> INFORMATION PROVIDED
== == ==

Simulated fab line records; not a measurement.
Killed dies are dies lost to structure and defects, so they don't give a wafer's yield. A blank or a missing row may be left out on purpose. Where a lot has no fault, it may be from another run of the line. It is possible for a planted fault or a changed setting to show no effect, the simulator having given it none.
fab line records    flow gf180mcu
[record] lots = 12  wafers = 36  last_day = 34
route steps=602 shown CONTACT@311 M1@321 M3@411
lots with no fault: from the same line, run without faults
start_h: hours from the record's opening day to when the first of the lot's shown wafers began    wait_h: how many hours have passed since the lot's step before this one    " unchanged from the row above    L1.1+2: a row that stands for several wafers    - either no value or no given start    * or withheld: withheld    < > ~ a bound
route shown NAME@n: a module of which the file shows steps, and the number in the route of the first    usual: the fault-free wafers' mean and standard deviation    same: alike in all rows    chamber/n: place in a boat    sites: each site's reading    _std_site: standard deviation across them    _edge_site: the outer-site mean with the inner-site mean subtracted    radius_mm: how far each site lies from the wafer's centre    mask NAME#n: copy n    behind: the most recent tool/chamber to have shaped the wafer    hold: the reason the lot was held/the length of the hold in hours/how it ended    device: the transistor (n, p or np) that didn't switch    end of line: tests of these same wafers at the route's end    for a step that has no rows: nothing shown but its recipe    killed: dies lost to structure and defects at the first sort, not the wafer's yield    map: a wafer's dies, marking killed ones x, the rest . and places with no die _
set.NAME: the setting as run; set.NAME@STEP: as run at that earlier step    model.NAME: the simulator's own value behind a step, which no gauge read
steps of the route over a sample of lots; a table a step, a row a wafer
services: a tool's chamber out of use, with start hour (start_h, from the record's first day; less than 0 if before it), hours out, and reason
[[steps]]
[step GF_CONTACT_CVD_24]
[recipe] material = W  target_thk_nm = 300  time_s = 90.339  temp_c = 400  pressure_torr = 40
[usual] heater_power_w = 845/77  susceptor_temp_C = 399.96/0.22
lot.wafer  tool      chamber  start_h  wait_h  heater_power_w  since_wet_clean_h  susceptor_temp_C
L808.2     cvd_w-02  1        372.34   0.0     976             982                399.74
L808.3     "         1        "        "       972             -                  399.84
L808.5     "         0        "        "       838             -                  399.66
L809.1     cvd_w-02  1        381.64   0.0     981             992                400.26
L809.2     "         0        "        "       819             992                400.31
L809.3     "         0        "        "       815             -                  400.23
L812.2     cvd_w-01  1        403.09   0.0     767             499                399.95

== == ==

> WORK ITEM
All lines from the opening of the listing above through the line that contains "start_h: hours from" should be given again exactly, and nothing more.

> RESULT
Simulated fab line records; not a measurement.
Killed dies are dies lost to structure and defects, so they don't give a wafer's yield. A blank or a missing row may be left out on purpose. Where a lot has no fault, it may be from another run of the line. It is possible for a planted fault or a changed setting to show no effect, the simulator having given it none.
fab line records    flow gf180mcu
[record] lots = 12  wafers = 36  last_day = 34
route steps=602 shown CONTACT@311 M1@321 M3@411
lots with no fault: from the same line, run without faults
start_h: hours from the record's opening day to when the first of the lot's shown wafers began    wait_h: how many hours have passed since the lot's step before this one    " unchanged from the row above    L1.1+2: a row that stands for several wafers    - either no value or no given start    * or withheld: withheld    < > ~ a bound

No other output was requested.